→ INFORMATION
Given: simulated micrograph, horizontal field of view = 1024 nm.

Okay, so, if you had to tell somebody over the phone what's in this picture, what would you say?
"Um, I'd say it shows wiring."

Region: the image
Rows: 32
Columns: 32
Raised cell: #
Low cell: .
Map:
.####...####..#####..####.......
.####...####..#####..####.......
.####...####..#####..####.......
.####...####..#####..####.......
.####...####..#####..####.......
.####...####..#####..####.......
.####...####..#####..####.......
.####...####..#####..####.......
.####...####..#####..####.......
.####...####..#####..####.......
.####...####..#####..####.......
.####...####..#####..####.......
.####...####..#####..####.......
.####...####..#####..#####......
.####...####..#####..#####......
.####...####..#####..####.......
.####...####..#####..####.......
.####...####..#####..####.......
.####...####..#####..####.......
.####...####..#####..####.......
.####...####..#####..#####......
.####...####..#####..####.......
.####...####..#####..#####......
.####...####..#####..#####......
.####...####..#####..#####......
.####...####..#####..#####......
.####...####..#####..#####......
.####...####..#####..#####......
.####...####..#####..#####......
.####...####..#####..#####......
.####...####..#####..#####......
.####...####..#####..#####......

→ WORK ITEM
Quote the records above exactly, from the first line through the line containing "Raised cell: #", and nothing more.

→ ANSWER SPACE
Given: simulated micrograph, horizontal field of view = 1024 nm.

Okay, so, if you had to tell somebody over the phone what's in this picture, what would you say?
"Um, I'd say it shows wiring."

Region: the image
Rows: 32
Columns: 32
Raised cell: #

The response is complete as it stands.